::::::
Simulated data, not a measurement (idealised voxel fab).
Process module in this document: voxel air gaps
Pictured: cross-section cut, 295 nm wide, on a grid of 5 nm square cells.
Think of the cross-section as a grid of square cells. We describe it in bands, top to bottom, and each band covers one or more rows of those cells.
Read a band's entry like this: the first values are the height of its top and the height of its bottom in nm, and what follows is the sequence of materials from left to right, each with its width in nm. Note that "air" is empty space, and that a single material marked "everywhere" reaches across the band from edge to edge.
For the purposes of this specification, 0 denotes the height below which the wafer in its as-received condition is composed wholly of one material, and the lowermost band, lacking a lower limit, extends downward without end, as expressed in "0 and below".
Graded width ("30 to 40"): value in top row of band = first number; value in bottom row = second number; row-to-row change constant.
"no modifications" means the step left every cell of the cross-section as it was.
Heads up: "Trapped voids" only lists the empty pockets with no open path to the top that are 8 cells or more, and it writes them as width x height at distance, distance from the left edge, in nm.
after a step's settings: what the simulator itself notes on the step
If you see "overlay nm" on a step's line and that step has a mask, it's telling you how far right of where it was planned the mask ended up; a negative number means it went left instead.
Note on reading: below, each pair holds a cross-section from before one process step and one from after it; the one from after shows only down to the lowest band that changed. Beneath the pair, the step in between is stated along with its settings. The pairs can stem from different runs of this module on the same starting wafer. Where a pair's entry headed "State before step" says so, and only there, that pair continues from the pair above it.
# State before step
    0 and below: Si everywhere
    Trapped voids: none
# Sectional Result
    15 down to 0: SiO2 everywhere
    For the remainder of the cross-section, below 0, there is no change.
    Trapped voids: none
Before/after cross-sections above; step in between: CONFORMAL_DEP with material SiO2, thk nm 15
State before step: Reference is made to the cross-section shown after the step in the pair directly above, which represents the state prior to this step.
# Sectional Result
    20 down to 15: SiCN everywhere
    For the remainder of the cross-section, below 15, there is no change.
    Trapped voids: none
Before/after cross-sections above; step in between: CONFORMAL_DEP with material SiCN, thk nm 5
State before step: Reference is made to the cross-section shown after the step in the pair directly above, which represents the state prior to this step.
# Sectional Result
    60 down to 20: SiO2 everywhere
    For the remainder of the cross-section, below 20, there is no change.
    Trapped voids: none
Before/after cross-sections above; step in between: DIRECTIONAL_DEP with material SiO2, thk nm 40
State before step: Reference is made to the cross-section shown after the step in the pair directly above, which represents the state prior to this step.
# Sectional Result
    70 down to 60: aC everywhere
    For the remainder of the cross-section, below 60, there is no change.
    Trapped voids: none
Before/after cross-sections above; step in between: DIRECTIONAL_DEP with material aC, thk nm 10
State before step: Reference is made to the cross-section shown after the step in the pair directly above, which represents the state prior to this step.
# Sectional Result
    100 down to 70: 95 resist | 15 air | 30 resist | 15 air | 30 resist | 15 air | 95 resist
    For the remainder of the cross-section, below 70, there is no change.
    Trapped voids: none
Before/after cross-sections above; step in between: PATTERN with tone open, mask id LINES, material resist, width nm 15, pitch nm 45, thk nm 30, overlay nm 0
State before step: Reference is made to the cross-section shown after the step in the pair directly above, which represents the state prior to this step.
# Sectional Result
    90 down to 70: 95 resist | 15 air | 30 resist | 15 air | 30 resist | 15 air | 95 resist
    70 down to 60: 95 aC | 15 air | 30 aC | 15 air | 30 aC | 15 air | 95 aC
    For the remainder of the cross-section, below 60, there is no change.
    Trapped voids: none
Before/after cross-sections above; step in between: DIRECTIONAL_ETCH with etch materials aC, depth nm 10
::::::

*Work order*
From the top of the listing above, restate each line word for word up to and including the line with "For the purposes"; add nothing else.

*Response box*
Simulated data, not a measurement (idealised voxel fab).
Process module in this document: voxel air gaps
Pictured: cross-section cut, 295 nm wide, on a grid of 5 nm square cells.
Think of the cross-section as a grid of square cells. We describe it in bands, top to bottom, and each band covers one or more rows of those cells.
Read a band's entry like this: the first values are the height of its top and the height of its bottom in nm, and what follows is the sequence of materials from left to right, each with its width in nm. Note that "air" is empty space, and that a single material marked "everywhere" reaches across the band from edge to edge.
For the purposes of this specification, 0 denotes the height below which the wafer in its as-received condition is composed wholly of one material, and the lowermost band, lacking a lower limit, extends downward without end, as expressed in "0 and below".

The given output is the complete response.